(Required action) Given the material below, output exactly the lines from the line with "- 2: OXIDIZE,depth nm 5" to the line with "- 4: MASKED_ETCH,tone", both ends included, and no other lines.

(Supplied entries)
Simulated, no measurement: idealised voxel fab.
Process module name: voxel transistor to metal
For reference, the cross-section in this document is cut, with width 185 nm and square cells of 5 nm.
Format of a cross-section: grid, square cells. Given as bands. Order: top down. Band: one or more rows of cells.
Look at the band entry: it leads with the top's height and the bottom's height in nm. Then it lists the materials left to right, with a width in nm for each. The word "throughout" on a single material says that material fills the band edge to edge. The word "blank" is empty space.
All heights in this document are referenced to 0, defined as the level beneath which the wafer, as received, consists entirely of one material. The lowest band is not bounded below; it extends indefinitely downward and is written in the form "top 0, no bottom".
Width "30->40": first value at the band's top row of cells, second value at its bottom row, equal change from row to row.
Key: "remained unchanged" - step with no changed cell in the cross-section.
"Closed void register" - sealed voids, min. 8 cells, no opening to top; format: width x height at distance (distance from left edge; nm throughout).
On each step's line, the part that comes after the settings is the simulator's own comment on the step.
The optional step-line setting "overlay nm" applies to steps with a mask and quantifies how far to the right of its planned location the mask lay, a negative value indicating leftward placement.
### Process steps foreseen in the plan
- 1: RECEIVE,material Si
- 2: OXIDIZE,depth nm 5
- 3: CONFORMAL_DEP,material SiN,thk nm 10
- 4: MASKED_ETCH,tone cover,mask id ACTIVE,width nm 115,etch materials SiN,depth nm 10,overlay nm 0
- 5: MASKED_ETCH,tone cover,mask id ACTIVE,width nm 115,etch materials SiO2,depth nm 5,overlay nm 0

(Written solution)
- 2: OXIDIZE,depth nm 5
- 3: CONFORMAL_DEP,material SiN,thk nm 10
- 4: MASKED_ETCH,tone cover,mask id ACTIVE,width nm 115,etch materials SiN,depth nm 10,overlay nm 0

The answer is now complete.